------------------------------

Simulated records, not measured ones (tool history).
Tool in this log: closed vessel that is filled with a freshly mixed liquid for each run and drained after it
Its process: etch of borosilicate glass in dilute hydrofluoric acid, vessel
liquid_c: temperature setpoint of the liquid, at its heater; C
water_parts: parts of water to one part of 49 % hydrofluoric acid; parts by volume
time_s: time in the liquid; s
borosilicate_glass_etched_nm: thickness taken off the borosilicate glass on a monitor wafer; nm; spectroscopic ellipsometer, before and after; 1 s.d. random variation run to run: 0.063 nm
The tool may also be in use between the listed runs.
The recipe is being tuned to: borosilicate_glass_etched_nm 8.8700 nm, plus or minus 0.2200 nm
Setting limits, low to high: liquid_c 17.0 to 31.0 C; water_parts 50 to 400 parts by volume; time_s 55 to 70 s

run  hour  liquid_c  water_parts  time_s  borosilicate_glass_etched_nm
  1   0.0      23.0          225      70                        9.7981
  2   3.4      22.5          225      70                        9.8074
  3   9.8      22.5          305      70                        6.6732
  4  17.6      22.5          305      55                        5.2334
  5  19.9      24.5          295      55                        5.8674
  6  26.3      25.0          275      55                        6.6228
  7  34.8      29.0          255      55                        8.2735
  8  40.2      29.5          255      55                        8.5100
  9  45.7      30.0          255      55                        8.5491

------------------------------

**EXERCISE:**
Write the lines again exactly, from the first line of the material above to the line that includes "borosilicate_glass_etched_nm: thickness taken", both included. Leave out all the rest.

**ANSWER SPACE:**
Simulated records, not measured ones (tool history).
Tool in this log: closed vessel that is filled with a freshly mixed liquid for each run and drained after it
Its process: etch of borosilicate glass in dilute hydrofluoric acid, vessel
liquid_c: temperature setpoint of the liquid, at its heater; C
water_parts: parts of water to one part of 49 % hydrofluoric acid; parts by volume
time_s: time in the liquid; s
borosilicate_glass_etched_nm: thickness taken off the borosilicate glass on a monitor wafer; nm; spectroscopic ellipsometer, before and after; 1 s.d. random variation run to run: 0.063 nm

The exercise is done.